» **ACTION ITEM**
Copy each line of the data below, character for character.

» **DATA LISTING**
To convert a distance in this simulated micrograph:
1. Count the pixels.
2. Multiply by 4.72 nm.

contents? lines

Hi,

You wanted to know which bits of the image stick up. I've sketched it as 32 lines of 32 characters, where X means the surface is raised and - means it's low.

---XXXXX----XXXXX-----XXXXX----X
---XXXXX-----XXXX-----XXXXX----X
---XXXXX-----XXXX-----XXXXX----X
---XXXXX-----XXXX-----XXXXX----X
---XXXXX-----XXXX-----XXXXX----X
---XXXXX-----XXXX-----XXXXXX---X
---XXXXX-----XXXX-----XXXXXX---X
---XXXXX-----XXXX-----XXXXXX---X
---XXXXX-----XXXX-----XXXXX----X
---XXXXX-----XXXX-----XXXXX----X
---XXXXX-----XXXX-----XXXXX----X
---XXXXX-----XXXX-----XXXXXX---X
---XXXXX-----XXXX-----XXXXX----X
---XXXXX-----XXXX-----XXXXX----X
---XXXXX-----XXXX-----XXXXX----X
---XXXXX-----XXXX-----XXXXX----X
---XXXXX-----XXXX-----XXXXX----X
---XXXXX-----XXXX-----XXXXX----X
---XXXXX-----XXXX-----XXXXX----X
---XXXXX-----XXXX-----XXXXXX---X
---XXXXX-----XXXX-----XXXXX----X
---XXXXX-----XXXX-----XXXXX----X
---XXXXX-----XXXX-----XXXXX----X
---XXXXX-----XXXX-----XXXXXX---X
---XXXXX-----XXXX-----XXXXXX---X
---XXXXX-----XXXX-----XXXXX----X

» **EXERCISE OUTPUT**
To convert a distance in this simulated micrograph:
1. Count the pixels.
2. Multiply by 4.72 nm.

contents? lines

Hi,

You wanted to know which bits of the image stick up. I've sketched it as 32 lines of 32 characters, where X means the surface is raised and - means it's low.

---XXXXX----XXXXX-----XXXXX----X
---XXXXX-----XXXX-----XXXXX----X
---XXXXX-----XXXX-----XXXXX----X
---XXXXX-----XXXX-----XXXXX----X
---XXXXX-----XXXX-----XXXXX----X
---XXXXX-----XXXX-----XXXXXX---X
---XXXXX-----XXXX-----XXXXXX---X
---XXXXX-----XXXX-----XXXXXX---X
---XXXXX-----XXXX-----XXXXX----X
---XXXXX-----XXXX-----XXXXX----X
---XXXXX-----XXXX-----XXXXX----X
---XXXXX-----XXXX-----XXXXXX---X
---XXXXX-----XXXX-----XXXXX----X
---XXXXX-----XXXX-----XXXXX----X
---XXXXX-----XXXX-----XXXXX----X
---XXXXX-----XXXX-----XXXXX----X
---XXXXX-----XXXX-----XXXXX----X
---XXXXX-----XXXX-----XXXXX----X
---XXXXX-----XXXX-----XXXXX----X
---XXXXX-----XXXX-----XXXXXX---X
---XXXXX-----XXXX-----XXXXX----X
---XXXXX-----XXXX-----XXXXX----X
---XXXXX-----XXXX-----XXXXX----X
---XXXXX-----XXXX-----XXXXXX---X
---XXXXX-----XXXX-----XXXXXX---X
---XXXXX-----XXXX-----XXXXX----X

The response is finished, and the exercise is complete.